_ACTION ITEM:_ Copy the lines below exactly. Start at the first and finish with the line containing "Flow sky130, with".

_DATA LISTING:_
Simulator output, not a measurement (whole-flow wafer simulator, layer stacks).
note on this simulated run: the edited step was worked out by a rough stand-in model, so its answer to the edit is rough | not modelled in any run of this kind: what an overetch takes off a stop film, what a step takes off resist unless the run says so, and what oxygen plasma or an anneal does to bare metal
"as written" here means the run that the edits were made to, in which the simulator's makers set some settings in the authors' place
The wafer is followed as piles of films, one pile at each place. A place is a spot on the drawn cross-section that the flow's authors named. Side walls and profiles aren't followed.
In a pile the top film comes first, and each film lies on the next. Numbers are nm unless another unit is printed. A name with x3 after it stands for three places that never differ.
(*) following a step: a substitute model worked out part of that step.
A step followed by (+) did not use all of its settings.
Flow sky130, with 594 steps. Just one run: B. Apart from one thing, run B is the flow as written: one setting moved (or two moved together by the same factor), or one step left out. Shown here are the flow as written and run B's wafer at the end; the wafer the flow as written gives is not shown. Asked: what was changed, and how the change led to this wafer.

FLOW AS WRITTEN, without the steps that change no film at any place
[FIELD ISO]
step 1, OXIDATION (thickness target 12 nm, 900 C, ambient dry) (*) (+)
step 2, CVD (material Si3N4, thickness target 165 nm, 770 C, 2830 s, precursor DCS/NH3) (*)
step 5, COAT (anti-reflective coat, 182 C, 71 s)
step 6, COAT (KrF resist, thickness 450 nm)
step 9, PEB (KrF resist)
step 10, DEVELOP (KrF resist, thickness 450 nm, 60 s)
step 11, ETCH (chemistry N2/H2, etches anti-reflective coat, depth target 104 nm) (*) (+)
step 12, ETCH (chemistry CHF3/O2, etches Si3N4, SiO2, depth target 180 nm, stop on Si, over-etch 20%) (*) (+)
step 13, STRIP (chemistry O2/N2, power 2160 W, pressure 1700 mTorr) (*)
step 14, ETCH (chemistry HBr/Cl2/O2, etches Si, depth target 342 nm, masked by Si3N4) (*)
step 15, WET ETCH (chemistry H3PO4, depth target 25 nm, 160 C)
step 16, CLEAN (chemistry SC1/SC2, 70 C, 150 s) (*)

_YOUR SOLUTION:_
Simulator output, not a measurement (whole-flow wafer simulator, layer stacks).
note on this simulated run: the edited step was worked out by a rough stand-in model, so its answer to the edit is rough | not modelled in any run of this kind: what an overetch takes off a stop film, what a step takes off resist unless the run says so, and what oxygen plasma or an anneal does to bare metal
"as written" here means the run that the edits were made to, in which the simulator's makers set some settings in the authors' place
The wafer is followed as piles of films, one pile at each place. A place is a spot on the drawn cross-section that the flow's authors named. Side walls and profiles aren't followed.
In a pile the top film comes first, and each film lies on the next. Numbers are nm unless another unit is printed. A name with x3 after it stands for three places that never differ.
(*) following a step: a substitute model worked out part of that step.
A step followed by (+) did not use all of its settings.
Flow sky130, with 594 steps. Just one run: B. Apart from one thing, run B is the flow as written: one setting moved (or two moved together by the same factor), or one step left out. Shown here are the flow as written and run B's wafer at the end; the wafer the flow as written gives is not shown. Asked: what was changed, and how the change led to this wafer.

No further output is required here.